WORK REQUEST -> Please transcribe the listing below with every word intact.

INFORMATION PROVIDED ->
◇ ◇ ◇

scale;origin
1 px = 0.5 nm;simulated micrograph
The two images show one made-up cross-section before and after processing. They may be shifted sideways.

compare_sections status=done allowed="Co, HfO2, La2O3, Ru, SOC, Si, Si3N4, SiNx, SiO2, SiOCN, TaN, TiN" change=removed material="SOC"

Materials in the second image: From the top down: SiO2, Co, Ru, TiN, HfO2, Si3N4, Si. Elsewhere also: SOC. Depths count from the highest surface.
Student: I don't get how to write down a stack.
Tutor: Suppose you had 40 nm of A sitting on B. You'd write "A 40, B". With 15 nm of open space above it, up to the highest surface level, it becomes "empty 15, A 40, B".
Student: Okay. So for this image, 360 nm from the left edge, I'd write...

◇ ◇ ◇

EXPECTED ANSWER ->
scale;origin
1 px = 0.5 nm;simulated micrograph
The two images show one made-up cross-section before and after processing. They may be shifted sideways.

compare_sections status=done allowed="Co, HfO2, La2O3, Ru, SOC, Si, Si3N4, SiNx, SiO2, SiOCN, TaN, TiN" change=removed material="SOC"

Materials in the second image: From the top down: SiO2, Co, Ru, TiN, HfO2, Si3N4, Si. Elsewhere also: SOC. Depths count from the highest surface.
Student: I don't get how to write down a stack.
Tutor: Suppose you had 40 nm of A sitting on B. You'd write "A 40, B". With 15 nm of open space above it, up to the highest surface level, it becomes "empty 15, A 40, B".
Student: Okay. So for this image, 360 nm from the left edge, I'd write...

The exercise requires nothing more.